Each entry below is to be duplicated verbatim.

####
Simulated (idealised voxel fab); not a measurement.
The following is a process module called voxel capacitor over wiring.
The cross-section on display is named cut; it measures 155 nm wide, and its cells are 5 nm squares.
####

> [Task output]:
Simulated (idealised voxel fab); not a measurement.
The following is a process module called voxel capacitor over wiring.
The cross-section on display is named cut; it measures 155 nm wide, and its cells are 5 nm squares.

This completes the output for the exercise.